# WORK TASK
Output the listing exactly, leaving nothing out.

# RECORDS PROVIDED
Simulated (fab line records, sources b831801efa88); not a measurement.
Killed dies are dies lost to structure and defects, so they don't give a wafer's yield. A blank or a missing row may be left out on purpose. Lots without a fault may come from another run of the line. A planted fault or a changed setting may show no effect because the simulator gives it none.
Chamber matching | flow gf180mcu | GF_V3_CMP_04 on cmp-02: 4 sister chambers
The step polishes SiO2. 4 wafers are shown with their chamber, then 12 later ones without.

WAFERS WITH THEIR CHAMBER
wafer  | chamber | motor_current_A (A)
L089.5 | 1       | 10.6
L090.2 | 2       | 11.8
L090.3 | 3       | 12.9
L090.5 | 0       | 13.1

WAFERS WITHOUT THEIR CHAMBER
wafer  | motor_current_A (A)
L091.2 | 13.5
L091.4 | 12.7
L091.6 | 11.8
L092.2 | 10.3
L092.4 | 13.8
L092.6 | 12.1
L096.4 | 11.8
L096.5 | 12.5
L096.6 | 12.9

# WORKED SOLUTION
Simulated (fab line records, sources b831801efa88); not a measurement.
Killed dies are dies lost to structure and defects, so they don't give a wafer's yield. A blank or a missing row may be left out on purpose. Lots without a fault may come from another run of the line. A planted fault or a changed setting may show no effect because the simulator gives it none.
Chamber matching | flow gf180mcu | GF_V3_CMP_04 on cmp-02: 4 sister chambers
The step polishes SiO2. 4 wafers are shown with their chamber, then 12 later ones without.

WAFERS WITH THEIR CHAMBER
wafer  | chamber | motor_current_A (A)
L089.5 | 1       | 10.6
L090.2 | 2       | 11.8
L090.3 | 3       | 12.9
L090.5 | 0       | 13.1

WAFERS WITHOUT THEIR CHAMBER
wafer  | motor_current_A (A)
L091.2 | 13.5
L091.4 | 12.7
L091.6 | 11.8
L092.2 | 10.3
L092.4 | 13.8
L092.6 | 12.1
L096.4 | 11.8
L096.5 | 12.5
L096.6 | 12.9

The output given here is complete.